+++ Data to examine

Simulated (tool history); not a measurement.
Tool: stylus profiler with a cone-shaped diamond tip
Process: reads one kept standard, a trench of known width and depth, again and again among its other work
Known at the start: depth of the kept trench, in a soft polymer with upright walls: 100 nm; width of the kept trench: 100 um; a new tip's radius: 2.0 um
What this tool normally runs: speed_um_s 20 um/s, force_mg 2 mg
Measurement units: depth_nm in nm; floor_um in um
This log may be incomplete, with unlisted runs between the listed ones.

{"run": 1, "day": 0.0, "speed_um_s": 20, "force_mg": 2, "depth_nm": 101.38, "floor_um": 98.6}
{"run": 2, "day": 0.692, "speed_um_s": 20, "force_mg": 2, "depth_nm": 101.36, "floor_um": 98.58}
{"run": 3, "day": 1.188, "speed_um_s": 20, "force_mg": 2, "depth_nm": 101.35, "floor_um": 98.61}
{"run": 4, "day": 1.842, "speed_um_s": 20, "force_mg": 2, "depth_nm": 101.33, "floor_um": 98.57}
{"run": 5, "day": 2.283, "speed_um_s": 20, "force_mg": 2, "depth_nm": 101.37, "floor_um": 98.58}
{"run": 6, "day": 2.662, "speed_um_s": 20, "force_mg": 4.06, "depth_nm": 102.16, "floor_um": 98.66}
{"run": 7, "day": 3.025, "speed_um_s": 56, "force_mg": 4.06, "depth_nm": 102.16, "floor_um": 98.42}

++++++

_Work instruction_
Write out the full set of records exactly as given.

_Response box_
Simulated (tool history); not a measurement.
Tool: stylus profiler with a cone-shaped diamond tip
Process: reads one kept standard, a trench of known width and depth, again and again among its other work
Known at the start: depth of the kept trench, in a soft polymer with upright walls: 100 nm; width of the kept trench: 100 um; a new tip's radius: 2.0 um
What this tool normally runs: speed_um_s 20 um/s, force_mg 2 mg
Measurement units: depth_nm in nm; floor_um in um
This log may be incomplete, with unlisted runs between the listed ones.

{"run": 1, "day": 0.0, "speed_um_s": 20, "force_mg": 2, "depth_nm": 101.38, "floor_um": 98.6}
{"run": 2, "day": 0.692, "speed_um_s": 20, "force_mg": 2, "depth_nm": 101.36, "floor_um": 98.58}
{"run": 3, "day": 1.188, "speed_um_s": 20, "force_mg": 2, "depth_nm": 101.35, "floor_um": 98.61}
{"run": 4, "day": 1.842, "speed_um_s": 20, "force_mg": 2, "depth_nm": 101.33, "floor_um": 98.57}
{"run": 5, "day": 2.283, "speed_um_s": 20, "force_mg": 2, "depth_nm": 101.37, "floor_um": 98.58}
{"run": 6, "day": 2.662, "speed_um_s": 20, "force_mg": 4.06, "depth_nm": 102.16, "floor_um": 98.66}
{"run": 7, "day": 3.025, "speed_um_s": 56, "force_mg": 4.06, "depth_nm": 102.16, "floor_um": 98.42}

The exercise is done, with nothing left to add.